» Required action: Your output should be the whole listing, identical to the original.

» Supplied material:
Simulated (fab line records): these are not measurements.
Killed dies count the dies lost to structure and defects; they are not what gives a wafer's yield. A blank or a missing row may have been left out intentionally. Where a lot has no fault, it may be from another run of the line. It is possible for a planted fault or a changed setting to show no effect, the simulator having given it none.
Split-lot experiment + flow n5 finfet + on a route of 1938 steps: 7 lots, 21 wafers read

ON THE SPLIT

» Exercise response:
Simulated (fab line records): these are not measurements.
Killed dies count the dies lost to structure and defects; they are not what gives a wafer's yield. A blank or a missing row may have been left out intentionally. Where a lot has no fault, it may be from another run of the line. It is possible for a planted fault or a changed setting to show no effect, the simulator having given it none.
Split-lot experiment + flow n5 finfet + on a route of 1938 steps: 7 lots, 21 wafers read

ON THE SPLIT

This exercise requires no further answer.